Requirement:
Produce an exact copy of the listing.

Given entries:
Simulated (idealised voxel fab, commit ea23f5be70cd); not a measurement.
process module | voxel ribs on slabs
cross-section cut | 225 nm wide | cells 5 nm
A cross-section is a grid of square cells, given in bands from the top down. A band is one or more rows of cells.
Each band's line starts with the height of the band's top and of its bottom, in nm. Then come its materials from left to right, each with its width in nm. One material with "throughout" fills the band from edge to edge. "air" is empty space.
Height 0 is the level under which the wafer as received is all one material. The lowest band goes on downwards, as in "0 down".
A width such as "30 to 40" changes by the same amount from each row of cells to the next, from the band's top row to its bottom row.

Task answer:
Simulated (idealised voxel fab, commit ea23f5be70cd); not a measurement.
process module | voxel ribs on slabs
cross-section cut | 225 nm wide | cells 5 nm
A cross-section is a grid of square cells, given in bands from the top down. A band is one or more rows of cells.
Each band's line starts with the height of the band's top and of its bottom, in nm. Then come its materials from left to right, each with its width in nm. One material with "throughout" fills the band from edge to edge. "air" is empty space.
Height 0 is the level under which the wafer as received is all one material. The lowest band goes on downwards, as in "0 down".
A width such as "30 to 40" changes by the same amount from each row of cells to the next, from the band's top row to its bottom row.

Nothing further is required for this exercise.